________________

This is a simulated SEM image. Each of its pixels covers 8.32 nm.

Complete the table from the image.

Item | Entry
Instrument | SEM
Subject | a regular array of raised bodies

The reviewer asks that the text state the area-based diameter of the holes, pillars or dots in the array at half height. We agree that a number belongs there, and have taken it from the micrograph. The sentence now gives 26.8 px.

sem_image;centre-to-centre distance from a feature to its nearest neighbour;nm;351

________________

Return every line above exactly.

== Answer area ==
This is a simulated SEM image. Each of its pixels covers 8.32 nm.

Complete the table from the image.

Item | Entry
Instrument | SEM
Subject | a regular array of raised bodies

The reviewer asks that the text state the area-based diameter of the holes, pillars or dots in the array at half height. We agree that a number belongs there, and have taken it from the micrograph. The sentence now gives 26.8 px.

sem_image;centre-to-centre distance from a feature to its nearest neighbour;nm;351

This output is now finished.